• REQUIREMENT:
Beginning with the first line of the material, set down each line exactly as written, up to and including the line with "silicon_mg_l: silicon dissolved".

• LISTED ENTRIES:
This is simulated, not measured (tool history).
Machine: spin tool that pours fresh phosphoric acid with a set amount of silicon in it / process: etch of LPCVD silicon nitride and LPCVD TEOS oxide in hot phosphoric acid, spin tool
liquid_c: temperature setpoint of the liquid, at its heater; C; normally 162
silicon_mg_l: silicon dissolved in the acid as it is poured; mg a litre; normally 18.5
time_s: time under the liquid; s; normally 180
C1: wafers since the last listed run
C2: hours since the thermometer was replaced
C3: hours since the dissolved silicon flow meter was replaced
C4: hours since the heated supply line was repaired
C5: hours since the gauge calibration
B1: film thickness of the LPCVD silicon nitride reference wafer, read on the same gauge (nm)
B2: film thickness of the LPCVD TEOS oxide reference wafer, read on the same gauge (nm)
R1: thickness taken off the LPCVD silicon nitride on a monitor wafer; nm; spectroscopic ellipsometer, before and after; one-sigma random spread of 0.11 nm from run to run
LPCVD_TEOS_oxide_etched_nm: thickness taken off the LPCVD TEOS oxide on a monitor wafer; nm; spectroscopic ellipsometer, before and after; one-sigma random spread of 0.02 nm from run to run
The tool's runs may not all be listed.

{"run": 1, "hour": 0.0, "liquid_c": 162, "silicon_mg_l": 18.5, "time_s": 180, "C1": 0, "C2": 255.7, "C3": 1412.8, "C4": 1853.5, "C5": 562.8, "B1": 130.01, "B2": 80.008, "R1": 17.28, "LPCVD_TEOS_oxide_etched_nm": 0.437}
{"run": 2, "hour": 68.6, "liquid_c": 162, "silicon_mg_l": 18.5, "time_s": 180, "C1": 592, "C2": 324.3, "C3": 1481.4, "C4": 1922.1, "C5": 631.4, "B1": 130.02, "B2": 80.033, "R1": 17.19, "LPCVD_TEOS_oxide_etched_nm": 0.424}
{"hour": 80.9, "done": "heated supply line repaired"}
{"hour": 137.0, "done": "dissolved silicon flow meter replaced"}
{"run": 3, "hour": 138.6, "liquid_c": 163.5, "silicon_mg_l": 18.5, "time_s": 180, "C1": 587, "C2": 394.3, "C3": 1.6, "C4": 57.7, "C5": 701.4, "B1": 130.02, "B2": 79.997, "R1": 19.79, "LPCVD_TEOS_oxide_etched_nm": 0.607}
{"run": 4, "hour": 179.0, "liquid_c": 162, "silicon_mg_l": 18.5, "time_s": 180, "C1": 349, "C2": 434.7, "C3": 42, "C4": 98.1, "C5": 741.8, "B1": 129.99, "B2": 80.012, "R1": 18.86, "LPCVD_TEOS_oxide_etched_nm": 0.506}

• EXERCISE ANSWER:
This is simulated, not measured (tool history).
Machine: spin tool that pours fresh phosphoric acid with a set amount of silicon in it / process: etch of LPCVD silicon nitride and LPCVD TEOS oxide in hot phosphoric acid, spin tool
liquid_c: temperature setpoint of the liquid, at its heater; C; normally 162
silicon_mg_l: silicon dissolved in the acid as it is poured; mg a litre; normally 18.5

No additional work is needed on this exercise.